WORK ORDER:
Word for word, restate each entry in the listing below.

'''

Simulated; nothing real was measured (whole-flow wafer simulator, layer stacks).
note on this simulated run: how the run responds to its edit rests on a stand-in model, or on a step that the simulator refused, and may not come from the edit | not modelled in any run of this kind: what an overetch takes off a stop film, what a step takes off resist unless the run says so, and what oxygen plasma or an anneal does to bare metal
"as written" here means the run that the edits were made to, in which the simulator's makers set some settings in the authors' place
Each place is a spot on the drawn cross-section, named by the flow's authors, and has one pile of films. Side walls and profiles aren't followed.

'''

EXERCISE OUTPUT:
Simulated; nothing real was measured (whole-flow wafer simulator, layer stacks).
note on this simulated run: how the run responds to its edit rests on a stand-in model, or on a step that the simulator refused, and may not come from the edit | not modelled in any run of this kind: what an overetch takes off a stop film, what a step takes off resist unless the run says so, and what oxygen plasma or an anneal does to bare metal
"as written" here means the run that the edits were made to, in which the simulator's makers set some settings in the authors' place
Each place is a spot on the drawn cross-section, named by the flow's authors, and has one pile of films. Side walls and profiles aren't followed.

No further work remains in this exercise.